** Record excerpts **
┌──

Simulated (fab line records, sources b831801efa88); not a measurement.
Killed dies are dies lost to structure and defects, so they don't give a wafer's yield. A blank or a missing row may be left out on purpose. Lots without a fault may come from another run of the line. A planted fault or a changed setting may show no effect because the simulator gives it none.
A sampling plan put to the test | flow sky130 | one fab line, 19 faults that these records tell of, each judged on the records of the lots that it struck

└──

Each entry above is to be returned exactly as given.

** Task solution **
Simulated (fab line records, sources b831801efa88); not a measurement.
Killed dies are dies lost to structure and defects, so they don't give a wafer's yield. A blank or a missing row may be left out on purpose. Lots without a fault may come from another run of the line. A planted fault or a changed setting may show no effect because the simulator gives it none.
A sampling plan put to the test | flow sky130 | one fab line, 19 faults that these records tell of, each judged on the records of the lots that it struck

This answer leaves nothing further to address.